▶ _WORK TASK_
Print exactly the lines below between the line holding "(+) after a" and the line holding "5 COAT: anti-reflective coat, 182 C, 71 s", inclusive, and nothing more.

======== DATA ========
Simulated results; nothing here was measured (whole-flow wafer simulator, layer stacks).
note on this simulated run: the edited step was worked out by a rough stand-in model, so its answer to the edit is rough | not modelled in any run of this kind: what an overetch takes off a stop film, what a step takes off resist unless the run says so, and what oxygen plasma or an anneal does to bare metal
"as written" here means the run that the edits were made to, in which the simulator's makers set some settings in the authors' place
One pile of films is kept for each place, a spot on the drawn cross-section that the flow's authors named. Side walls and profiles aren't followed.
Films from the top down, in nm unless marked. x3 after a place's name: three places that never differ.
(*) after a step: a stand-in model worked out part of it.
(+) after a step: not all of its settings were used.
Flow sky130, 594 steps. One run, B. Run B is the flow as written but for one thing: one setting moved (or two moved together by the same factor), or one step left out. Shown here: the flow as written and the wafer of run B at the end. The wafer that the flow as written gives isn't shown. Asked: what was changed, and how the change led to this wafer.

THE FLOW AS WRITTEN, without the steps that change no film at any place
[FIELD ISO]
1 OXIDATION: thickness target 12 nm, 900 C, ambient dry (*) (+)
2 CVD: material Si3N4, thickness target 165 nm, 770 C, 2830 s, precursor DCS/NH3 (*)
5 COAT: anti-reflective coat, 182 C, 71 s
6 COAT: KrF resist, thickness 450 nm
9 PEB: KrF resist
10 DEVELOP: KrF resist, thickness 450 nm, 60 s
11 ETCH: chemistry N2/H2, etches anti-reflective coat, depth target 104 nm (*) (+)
========

▶ _TASK RESPONSE_
(+) after a step: not all of its settings were used.
Flow sky130, 594 steps. One run, B. Run B is the flow as written but for one thing: one setting moved (or two moved together by the same factor), or one step left out. Shown here: the flow as written and the wafer of run B at the end. The wafer that the flow as written gives isn't shown. Asked: what was changed, and how the change led to this wafer.

THE FLOW AS WRITTEN, without the steps that change no film at any place
[FIELD ISO]
1 OXIDATION: thickness target 12 nm, 900 C, ambient dry (*) (+)
2 CVD: material Si3N4, thickness target 165 nm, 770 C, 2830 s, precursor DCS/NH3 (*)
5 COAT: anti-reflective coat, 182 C, 71 s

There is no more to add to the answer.